### PROVIDED DATA
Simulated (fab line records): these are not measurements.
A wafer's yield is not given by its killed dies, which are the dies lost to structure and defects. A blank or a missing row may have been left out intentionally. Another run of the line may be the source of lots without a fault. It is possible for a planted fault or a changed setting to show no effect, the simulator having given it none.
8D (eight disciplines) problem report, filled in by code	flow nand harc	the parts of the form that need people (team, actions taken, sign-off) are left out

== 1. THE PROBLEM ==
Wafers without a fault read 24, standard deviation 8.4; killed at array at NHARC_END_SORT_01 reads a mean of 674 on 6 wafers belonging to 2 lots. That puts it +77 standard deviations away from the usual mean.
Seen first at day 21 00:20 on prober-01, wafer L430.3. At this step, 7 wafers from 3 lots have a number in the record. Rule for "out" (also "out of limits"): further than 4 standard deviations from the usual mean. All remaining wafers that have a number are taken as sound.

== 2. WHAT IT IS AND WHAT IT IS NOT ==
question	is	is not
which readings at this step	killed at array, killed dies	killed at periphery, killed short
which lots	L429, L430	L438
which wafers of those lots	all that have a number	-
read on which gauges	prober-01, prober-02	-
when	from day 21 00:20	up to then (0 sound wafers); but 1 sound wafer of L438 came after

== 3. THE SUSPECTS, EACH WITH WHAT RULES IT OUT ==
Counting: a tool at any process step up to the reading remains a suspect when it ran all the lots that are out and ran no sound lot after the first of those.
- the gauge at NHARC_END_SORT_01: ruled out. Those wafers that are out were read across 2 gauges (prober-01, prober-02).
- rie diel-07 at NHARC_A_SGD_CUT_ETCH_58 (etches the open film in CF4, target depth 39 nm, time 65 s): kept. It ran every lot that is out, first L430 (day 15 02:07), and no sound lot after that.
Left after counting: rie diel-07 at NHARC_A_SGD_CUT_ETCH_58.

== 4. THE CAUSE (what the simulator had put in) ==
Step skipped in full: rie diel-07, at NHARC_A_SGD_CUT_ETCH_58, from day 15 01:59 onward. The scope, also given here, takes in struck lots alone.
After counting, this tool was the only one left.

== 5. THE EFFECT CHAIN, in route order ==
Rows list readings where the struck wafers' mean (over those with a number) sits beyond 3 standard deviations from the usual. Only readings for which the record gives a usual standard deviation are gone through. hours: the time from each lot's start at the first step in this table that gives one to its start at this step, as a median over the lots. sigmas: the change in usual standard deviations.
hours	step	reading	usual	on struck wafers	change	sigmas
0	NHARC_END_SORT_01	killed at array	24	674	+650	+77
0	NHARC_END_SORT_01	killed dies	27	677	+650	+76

### WORK ORDER
Nothing but the lines from the beginning of the records through the line with "- rie diel-07" should appear, each printed exactly.

### WRITTEN ANSWER
Simulated (fab line records): these are not measurements.
A wafer's yield is not given by its killed dies, which are the dies lost to structure and defects. A blank or a missing row may have been left out intentionally. Another run of the line may be the source of lots without a fault. It is possible for a planted fault or a changed setting to show no effect, the simulator having given it none.
8D (eight disciplines) problem report, filled in by code	flow nand harc	the parts of the form that need people (team, actions taken, sign-off) are left out

== 1. THE PROBLEM ==
Wafers without a fault read 24, standard deviation 8.4; killed at array at NHARC_END_SORT_01 reads a mean of 674 on 6 wafers belonging to 2 lots. That puts it +77 standard deviations away from the usual mean.
Seen first at day 21 00:20 on prober-01, wafer L430.3. At this step, 7 wafers from 3 lots have a number in the record. Rule for "out" (also "out of limits"): further than 4 standard deviations from the usual mean. All remaining wafers that have a number are taken as sound.

== 2. WHAT IT IS AND WHAT IT IS NOT ==
question	is	is not
which readings at this step	killed at array, killed dies	killed at periphery, killed short
which lots	L429, L430	L438
which wafers of those lots	all that have a number	-
read on which gauges	prober-01, prober-02	-
when	from day 21 00:20	up to then (0 sound wafers); but 1 sound wafer of L438 came after

== 3. THE SUSPECTS, EACH WITH WHAT RULES IT OUT ==
Counting: a tool at any process step up to the reading remains a suspect when it ran all the lots that are out and ran no sound lot after the first of those.
- the gauge at NHARC_END_SORT_01: ruled out. Those wafers that are out were read across 2 gauges (prober-01, prober-02).
- rie diel-07 at NHARC_A_SGD_CUT_ETCH_58 (etches the open film in CF4, target depth 39 nm, time 65 s): kept. It ran every lot that is out, first L430 (day 15 02:07), and no sound lot after that.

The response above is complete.